_Assignment_: Extract the lines from the first line of the records below through the line containing "P1: etch of", inclusive, and reproduce them exactly as written.

_Data to examine_:
=== Section Start ===

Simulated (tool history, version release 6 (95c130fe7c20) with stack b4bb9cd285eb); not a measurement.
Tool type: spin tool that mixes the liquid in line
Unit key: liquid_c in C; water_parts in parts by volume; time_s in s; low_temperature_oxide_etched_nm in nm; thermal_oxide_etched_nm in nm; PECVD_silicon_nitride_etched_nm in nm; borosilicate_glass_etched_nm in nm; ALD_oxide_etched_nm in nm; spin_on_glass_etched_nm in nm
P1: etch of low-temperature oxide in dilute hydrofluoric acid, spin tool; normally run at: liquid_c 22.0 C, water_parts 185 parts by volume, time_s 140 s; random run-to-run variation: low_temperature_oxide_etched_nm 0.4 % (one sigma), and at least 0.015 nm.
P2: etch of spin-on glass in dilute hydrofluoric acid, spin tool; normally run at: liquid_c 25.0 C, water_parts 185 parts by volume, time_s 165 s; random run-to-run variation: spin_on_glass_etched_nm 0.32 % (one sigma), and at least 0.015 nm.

=== Section End ===

_Exercise result_:
Simulated (tool history, version release 6 (95c130fe7c20) with stack b4bb9cd285eb); not a measurement.
Tool type: spin tool that mixes the liquid in line
Unit key: liquid_c in C; water_parts in parts by volume; time_s in s; low_temperature_oxide_etched_nm in nm; thermal_oxide_etched_nm in nm; PECVD_silicon_nitride_etched_nm in nm; borosilicate_glass_etched_nm in nm; ALD_oxide_etched_nm in nm; spin_on_glass_etched_nm in nm
P1: etch of low-temperature oxide in dilute hydrofluoric acid, spin tool; normally run at: liquid_c 22.0 C, water_parts 185 parts by volume, time_s 140 s; random run-to-run variation: low_temperature_oxide_etched_nm 0.4 % (one sigma), and at least 0.015 nm.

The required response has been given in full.